=====

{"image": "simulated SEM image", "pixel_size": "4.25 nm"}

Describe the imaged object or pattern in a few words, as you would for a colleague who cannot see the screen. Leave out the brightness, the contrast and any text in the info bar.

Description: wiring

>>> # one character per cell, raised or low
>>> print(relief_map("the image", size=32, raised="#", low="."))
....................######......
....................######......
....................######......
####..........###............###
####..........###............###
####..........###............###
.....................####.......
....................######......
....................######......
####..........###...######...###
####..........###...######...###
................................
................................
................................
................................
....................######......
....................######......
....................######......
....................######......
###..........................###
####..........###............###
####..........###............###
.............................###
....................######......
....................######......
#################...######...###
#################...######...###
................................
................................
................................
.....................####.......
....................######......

=====

WORK INSTRUCTION: From the first line of the records above down to the line containing "raised or low", repeat each line exactly as written. Include both of those lines and add nothing.

YOUR SOLUTION:
{"image": "simulated SEM image", "pixel_size": "4.25 nm"}

Describe the imaged object or pattern in a few words, as you would for a colleague who cannot see the screen. Leave out the brightness, the contrast and any text in the info bar.

Description: wiring

>>> # one character per cell, raised or low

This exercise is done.